○ ○ ○ ○ ○ ○ ○

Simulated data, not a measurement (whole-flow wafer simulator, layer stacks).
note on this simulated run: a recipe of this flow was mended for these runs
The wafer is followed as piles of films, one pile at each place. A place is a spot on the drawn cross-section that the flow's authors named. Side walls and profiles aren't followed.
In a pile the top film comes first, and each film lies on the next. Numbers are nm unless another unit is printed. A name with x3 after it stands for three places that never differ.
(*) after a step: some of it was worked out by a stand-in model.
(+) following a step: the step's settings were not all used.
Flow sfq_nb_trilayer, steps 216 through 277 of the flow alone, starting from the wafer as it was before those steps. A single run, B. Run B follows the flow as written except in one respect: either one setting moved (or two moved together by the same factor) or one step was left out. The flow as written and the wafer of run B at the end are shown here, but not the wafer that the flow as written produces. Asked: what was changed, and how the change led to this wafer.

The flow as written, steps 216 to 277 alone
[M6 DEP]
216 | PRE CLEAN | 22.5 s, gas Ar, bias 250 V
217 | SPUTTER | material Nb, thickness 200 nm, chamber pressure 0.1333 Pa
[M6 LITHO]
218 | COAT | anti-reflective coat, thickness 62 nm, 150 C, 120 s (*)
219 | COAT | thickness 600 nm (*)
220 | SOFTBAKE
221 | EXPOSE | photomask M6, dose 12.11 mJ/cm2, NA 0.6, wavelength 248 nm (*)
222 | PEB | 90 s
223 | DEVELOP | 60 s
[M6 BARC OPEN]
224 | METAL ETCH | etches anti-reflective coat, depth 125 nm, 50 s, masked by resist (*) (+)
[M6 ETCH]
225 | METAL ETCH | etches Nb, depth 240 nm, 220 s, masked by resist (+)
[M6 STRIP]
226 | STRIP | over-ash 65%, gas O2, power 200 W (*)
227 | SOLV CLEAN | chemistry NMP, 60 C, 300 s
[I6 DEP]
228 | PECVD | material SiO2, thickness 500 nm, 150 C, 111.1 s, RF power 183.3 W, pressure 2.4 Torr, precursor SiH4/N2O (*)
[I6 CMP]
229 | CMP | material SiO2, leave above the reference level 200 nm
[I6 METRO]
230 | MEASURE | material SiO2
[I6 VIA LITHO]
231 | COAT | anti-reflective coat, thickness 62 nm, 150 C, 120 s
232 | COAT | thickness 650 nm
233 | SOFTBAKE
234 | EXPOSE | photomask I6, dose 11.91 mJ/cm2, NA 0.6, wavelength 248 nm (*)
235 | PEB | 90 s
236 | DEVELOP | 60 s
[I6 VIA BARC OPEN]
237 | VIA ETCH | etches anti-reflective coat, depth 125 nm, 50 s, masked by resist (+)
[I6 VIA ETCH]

○ ○ ○ ○ ○ ○ ○

- _Work order_: Print only these lines, please. They run from the start of the entries above to the line containing "(+) following a", both ends included, and must match exactly.

- _Task result_:
Simulated data, not a measurement (whole-flow wafer simulator, layer stacks).
note on this simulated run: a recipe of this flow was mended for these runs
The wafer is followed as piles of films, one pile at each place. A place is a spot on the drawn cross-section that the flow's authors named. Side walls and profiles aren't followed.
In a pile the top film comes first, and each film lies on the next. Numbers are nm unless another unit is printed. A name with x3 after it stands for three places that never differ.
(*) after a step: some of it was worked out by a stand-in model.
(+) following a step: the step's settings were not all used.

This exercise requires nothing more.